Assignment: Reproduce the entries below exactly, but only from the line containing "14,641.1,3150,0.27,369,1070" to the line containing "D,728.8,3624,0.255,350,?", inclusive.

───── Dataset excerpts ─────

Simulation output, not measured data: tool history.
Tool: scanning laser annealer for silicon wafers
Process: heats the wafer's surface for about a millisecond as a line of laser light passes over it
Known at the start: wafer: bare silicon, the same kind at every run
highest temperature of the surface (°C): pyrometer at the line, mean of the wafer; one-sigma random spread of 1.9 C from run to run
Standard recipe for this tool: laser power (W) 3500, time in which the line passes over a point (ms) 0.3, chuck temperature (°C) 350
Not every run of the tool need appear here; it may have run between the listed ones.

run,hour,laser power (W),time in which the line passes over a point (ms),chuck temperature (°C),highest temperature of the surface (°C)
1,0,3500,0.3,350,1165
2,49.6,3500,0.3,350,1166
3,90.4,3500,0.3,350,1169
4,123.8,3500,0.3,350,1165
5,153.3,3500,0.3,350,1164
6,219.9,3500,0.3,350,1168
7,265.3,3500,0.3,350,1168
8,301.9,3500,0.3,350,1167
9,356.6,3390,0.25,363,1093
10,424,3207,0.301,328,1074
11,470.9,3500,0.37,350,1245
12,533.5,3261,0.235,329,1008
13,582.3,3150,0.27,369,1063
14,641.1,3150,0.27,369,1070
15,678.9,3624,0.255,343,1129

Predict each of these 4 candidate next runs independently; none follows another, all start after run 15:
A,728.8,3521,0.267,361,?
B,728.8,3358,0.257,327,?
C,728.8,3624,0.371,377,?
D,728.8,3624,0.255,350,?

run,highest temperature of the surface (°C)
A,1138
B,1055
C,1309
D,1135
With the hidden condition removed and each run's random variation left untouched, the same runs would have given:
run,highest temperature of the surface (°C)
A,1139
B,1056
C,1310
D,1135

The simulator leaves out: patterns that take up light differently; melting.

─────

Answer box:
14,641.1,3150,0.27,369,1070
15,678.9,3624,0.255,343,1129

Predict each of these 4 candidate next runs independently; none follows another, all start after run 15:
A,728.8,3521,0.267,361,?
B,728.8,3358,0.257,327,?
C,728.8,3624,0.371,377,?
D,728.8,3624,0.255,350,?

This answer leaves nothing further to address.